■ ■ ■ ■ ■
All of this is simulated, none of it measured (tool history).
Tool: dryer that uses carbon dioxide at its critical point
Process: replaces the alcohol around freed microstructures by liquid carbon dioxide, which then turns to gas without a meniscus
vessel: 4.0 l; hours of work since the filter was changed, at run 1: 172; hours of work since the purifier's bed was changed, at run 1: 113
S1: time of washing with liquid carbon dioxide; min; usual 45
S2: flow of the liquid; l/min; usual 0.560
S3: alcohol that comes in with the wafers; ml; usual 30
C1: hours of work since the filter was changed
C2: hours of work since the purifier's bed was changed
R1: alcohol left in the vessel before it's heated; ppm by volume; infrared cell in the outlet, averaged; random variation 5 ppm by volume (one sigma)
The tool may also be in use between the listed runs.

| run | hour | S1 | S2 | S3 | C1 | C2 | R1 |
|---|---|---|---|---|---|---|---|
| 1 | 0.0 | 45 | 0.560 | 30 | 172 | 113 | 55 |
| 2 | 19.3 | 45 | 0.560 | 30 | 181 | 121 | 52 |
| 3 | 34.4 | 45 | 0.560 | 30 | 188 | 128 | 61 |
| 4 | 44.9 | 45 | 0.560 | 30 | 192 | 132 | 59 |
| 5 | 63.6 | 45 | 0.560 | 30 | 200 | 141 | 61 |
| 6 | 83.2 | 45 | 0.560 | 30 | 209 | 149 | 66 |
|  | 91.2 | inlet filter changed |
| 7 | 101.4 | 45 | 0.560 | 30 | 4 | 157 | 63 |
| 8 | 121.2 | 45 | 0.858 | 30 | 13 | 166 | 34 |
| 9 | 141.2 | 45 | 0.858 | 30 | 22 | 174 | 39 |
■ ■ ■ ■ ■

- [Requirement]: Give an exact copy of the lines above, from the top of the records to the line that contains "209 | 149 | 66 |", taking in both ends.

- [Written response]:
All of this is simulated, none of it measured (tool history).
Tool: dryer that uses carbon dioxide at its critical point
Process: replaces the alcohol around freed microstructures by liquid carbon dioxide, which then turns to gas without a meniscus
vessel: 4.0 l; hours of work since the filter was changed, at run 1: 172; hours of work since the purifier's bed was changed, at run 1: 113
S1: time of washing with liquid carbon dioxide; min; usual 45
S2: flow of the liquid; l/min; usual 0.560
S3: alcohol that comes in with the wafers; ml; usual 30
C1: hours of work since the filter was changed
C2: hours of work since the purifier's bed was changed
R1: alcohol left in the vessel before it's heated; ppm by volume; infrared cell in the outlet, averaged; random variation 5 ppm by volume (one sigma)
The tool may also be in use between the listed runs.

| run | hour | S1 | S2 | S3 | C1 | C2 | R1 |
|---|---|---|---|---|---|---|---|
| 1 | 0.0 | 45 | 0.560 | 30 | 172 | 113 | 55 |
| 2 | 19.3 | 45 | 0.560 | 30 | 181 | 121 | 52 |
| 3 | 34.4 | 45 | 0.560 | 30 | 188 | 128 | 61 |
| 4 | 44.9 | 45 | 0.560 | 30 | 192 | 132 | 59 |
| 5 | 63.6 | 45 | 0.560 | 30 | 200 | 141 | 61 |
| 6 | 83.2 | 45 | 0.560 | 30 | 209 | 149 | 66 |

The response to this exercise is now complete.